* **WORK REQUEST**: Copy out the entries below exactly as they stand, but only from the line containing "route steps=1938 shown" through the line containing "start_h: hours from".

────

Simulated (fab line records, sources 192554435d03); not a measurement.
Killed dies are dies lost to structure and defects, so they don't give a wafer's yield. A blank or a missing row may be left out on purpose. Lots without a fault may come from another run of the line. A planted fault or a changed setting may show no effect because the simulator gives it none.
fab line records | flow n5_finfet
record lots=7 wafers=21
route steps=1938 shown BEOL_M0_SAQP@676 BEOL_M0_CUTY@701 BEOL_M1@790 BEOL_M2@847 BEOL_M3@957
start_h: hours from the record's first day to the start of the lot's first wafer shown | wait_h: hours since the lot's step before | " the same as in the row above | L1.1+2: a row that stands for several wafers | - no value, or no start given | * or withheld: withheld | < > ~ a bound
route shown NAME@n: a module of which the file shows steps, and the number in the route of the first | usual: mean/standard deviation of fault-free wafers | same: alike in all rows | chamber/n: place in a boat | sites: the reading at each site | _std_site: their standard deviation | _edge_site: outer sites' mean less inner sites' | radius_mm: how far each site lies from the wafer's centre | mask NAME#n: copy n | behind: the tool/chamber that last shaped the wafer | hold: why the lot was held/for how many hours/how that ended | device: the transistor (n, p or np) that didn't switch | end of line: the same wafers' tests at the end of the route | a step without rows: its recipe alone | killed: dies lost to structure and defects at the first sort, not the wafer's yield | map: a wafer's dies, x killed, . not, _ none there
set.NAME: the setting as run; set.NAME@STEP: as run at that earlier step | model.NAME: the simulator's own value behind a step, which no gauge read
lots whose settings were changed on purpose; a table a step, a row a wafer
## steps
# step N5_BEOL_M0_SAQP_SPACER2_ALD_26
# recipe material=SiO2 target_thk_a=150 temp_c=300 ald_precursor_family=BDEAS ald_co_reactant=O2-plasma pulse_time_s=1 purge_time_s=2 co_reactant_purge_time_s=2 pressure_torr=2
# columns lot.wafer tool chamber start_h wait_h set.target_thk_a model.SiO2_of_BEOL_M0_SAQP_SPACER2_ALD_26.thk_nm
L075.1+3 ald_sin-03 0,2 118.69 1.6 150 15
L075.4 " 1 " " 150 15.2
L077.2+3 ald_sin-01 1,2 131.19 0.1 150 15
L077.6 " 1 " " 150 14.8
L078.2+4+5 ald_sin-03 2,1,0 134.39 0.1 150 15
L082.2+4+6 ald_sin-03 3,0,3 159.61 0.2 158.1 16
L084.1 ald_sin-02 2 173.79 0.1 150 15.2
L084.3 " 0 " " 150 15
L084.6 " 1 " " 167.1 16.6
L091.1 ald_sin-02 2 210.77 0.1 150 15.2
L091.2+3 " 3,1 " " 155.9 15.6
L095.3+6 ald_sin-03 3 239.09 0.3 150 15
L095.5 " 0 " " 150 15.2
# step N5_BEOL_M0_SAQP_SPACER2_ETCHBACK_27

────

* **TASK RESPONSE**:
route steps=1938 shown BEOL_M0_SAQP@676 BEOL_M0_CUTY@701 BEOL_M1@790 BEOL_M2@847 BEOL_M3@957
start_h: hours from the record's first day to the start of the lot's first wafer shown | wait_h: hours since the lot's step before | " the same as in the row above | L1.1+2: a row that stands for several wafers | - no value, or no start given | * or withheld: withheld | < > ~ a bound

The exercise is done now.